——

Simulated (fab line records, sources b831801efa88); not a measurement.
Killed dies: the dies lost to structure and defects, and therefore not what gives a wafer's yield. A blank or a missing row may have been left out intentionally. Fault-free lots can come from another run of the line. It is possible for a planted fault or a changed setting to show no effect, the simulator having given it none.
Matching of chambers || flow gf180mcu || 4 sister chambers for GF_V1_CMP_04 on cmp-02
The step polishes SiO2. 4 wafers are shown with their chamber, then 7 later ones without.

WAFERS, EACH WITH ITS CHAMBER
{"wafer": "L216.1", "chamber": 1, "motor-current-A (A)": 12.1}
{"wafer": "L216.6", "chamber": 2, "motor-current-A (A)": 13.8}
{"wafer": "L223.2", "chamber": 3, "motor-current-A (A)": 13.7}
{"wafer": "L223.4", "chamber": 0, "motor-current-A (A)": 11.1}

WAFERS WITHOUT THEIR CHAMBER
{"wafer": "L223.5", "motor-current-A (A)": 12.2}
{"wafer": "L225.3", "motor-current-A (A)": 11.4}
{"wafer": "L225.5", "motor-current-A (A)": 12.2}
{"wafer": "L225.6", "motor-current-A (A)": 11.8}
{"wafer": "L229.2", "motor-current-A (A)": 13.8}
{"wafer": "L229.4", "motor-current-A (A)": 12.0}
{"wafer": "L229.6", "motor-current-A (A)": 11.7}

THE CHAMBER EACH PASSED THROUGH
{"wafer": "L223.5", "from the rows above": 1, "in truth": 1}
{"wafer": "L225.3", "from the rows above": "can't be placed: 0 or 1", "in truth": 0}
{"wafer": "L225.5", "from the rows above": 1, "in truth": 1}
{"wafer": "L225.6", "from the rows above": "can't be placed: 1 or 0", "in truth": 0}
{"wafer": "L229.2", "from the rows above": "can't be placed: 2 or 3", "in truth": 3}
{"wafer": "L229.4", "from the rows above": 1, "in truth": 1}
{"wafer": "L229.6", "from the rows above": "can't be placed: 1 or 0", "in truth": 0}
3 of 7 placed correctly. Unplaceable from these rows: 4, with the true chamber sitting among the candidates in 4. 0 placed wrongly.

——

**WORK INSTRUCTION:** Exactly as they appear, retype the lines from the start of the records through the line containing "Killed dies: the".

**SOLUTION:**
Simulated (fab line records, sources b831801efa88); not a measurement.
Killed dies: the dies lost to structure and defects, and therefore not what gives a wafer's yield. A blank or a missing row may have been left out intentionally. Fault-free lots can come from another run of the line. It is possible for a planted fault or a changed setting to show no effect, the simulator having given it none.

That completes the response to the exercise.